= = = = = = =

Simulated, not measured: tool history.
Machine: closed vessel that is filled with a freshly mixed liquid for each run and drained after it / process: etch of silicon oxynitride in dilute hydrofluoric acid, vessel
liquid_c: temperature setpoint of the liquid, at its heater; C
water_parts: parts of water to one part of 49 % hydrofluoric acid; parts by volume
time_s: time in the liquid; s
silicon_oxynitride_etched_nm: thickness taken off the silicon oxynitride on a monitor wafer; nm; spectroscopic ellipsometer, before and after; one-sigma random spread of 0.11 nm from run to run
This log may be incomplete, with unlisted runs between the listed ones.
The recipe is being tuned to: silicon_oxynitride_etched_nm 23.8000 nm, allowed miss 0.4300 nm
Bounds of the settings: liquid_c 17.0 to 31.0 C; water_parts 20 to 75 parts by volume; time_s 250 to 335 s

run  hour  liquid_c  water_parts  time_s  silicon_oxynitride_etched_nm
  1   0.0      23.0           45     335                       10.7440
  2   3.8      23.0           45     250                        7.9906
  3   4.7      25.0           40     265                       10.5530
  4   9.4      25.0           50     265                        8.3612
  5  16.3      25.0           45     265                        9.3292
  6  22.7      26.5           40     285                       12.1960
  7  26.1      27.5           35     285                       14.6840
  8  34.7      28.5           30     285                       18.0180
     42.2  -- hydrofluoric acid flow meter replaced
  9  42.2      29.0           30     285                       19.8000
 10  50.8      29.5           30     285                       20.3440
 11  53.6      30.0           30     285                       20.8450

= = = = = = =

Retype the entries one by one, exactly.

Simulated, not measured: tool history.
Machine: closed vessel that is filled with a freshly mixed liquid for each run and drained after it / process: etch of silicon oxynitride in dilute hydrofluoric acid, vessel
liquid_c: temperature setpoint of the liquid, at its heater; C
water_parts: parts of water to one part of 49 % hydrofluoric acid; parts by volume
time_s: time in the liquid; s
silicon_oxynitride_etched_nm: thickness taken off the silicon oxynitride on a monitor wafer; nm; spectroscopic ellipsometer, before and after; one-sigma random spread of 0.11 nm from run to run
This log may be incomplete, with unlisted runs between the listed ones.
The recipe is being tuned to: silicon_oxynitride_etched_nm 23.8000 nm, allowed miss 0.4300 nm
Bounds of the settings: liquid_c 17.0 to 31.0 C; water_parts 20 to 75 parts by volume; time_s 250 to 335 s

run  hour  liquid_c  water_parts  time_s  silicon_oxynitride_etched_nm
  1   0.0      23.0           45     335                       10.7440
  2   3.8      23.0           45     250                        7.9906
  3   4.7      25.0           40     265                       10.5530
  4   9.4      25.0           50     265                        8.3612
  5  16.3      25.0           45     265                        9.3292
  6  22.7      26.5           40     285                       12.1960
  7  26.1      27.5           35     285                       14.6840
  8  34.7      28.5           30     285                       18.0180
     42.2  -- hydrofluoric acid flow meter replaced
  9  42.2      29.0           30     285                       19.8000
 10  50.8      29.5           30     285                       20.3440
 11  53.6      30.0           30     285                       20.8450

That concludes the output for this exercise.